□ □ □ □

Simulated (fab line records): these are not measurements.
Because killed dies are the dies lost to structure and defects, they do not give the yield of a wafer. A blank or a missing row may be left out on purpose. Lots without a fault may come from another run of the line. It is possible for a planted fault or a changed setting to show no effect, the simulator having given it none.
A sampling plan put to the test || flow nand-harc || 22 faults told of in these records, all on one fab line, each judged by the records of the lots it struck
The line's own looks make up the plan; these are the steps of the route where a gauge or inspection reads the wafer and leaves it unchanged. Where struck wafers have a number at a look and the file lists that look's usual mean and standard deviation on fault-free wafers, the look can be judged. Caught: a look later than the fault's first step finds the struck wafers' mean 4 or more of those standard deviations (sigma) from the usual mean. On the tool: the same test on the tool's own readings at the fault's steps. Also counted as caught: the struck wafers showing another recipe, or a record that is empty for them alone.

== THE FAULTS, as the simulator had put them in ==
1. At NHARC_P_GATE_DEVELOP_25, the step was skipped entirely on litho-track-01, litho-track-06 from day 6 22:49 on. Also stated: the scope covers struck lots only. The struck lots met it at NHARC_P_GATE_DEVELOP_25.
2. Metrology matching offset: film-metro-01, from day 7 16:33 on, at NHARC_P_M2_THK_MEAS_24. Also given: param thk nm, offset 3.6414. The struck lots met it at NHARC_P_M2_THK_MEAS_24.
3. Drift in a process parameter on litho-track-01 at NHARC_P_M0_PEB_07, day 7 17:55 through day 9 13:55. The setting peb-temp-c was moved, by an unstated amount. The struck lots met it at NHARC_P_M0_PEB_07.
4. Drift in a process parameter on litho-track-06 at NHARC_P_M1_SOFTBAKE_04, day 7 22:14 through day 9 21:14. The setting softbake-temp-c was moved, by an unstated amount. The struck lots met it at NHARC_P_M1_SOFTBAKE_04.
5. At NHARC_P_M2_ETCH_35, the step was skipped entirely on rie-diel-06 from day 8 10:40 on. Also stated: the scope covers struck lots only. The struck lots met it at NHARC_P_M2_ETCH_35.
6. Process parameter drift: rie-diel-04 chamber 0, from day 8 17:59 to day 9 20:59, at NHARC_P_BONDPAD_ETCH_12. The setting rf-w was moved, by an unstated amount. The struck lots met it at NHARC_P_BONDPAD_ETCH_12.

□ □ □ □

**Work item**
What the task asks for is a word-for-word repeat of the lines above, from the first through the one containing "4. Drift in".

**Exercise response**
Simulated (fab line records): these are not measurements.
Because killed dies are the dies lost to structure and defects, they do not give the yield of a wafer. A blank or a missing row may be left out on purpose. Lots without a fault may come from another run of the line. It is possible for a planted fault or a changed setting to show no effect, the simulator having given it none.
A sampling plan put to the test || flow nand-harc || 22 faults told of in these records, all on one fab line, each judged by the records of the lots it struck
The line's own looks make up the plan; these are the steps of the route where a gauge or inspection reads the wafer and leaves it unchanged. Where struck wafers have a number at a look and the file lists that look's usual mean and standard deviation on fault-free wafers, the look can be judged. Caught: a look later than the fault's first step finds the struck wafers' mean 4 or more of those standard deviations (sigma) from the usual mean. On the tool: the same test on the tool's own readings at the fault's steps. Also counted as caught: the struck wafers showing another recipe, or a record that is empty for them alone.

== THE FAULTS, as the simulator had put them in ==
1. At NHARC_P_GATE_DEVELOP_25, the step was skipped entirely on litho-track-01, litho-track-06 from day 6 22:49 on. Also stated: the scope covers struck lots only. The struck lots met it at NHARC_P_GATE_DEVELOP_25.
2. Metrology matching offset: film-metro-01, from day 7 16:33 on, at NHARC_P_M2_THK_MEAS_24. Also given: param thk nm, offset 3.6414. The struck lots met it at NHARC_P_M2_THK_MEAS_24.
3. Drift in a process parameter on litho-track-01 at NHARC_P_M0_PEB_07, day 7 17:55 through day 9 13:55. The setting peb-temp-c was moved, by an unstated amount. The struck lots met it at NHARC_P_M0_PEB_07.
4. Drift in a process parameter on litho-track-06 at NHARC_P_M1_SOFTBAKE_04, day 7 22:14 through day 9 21:14. The setting softbake-temp-c was moved, by an unstated amount. The struck lots met it at NHARC_P_M1_SOFTBAKE_04.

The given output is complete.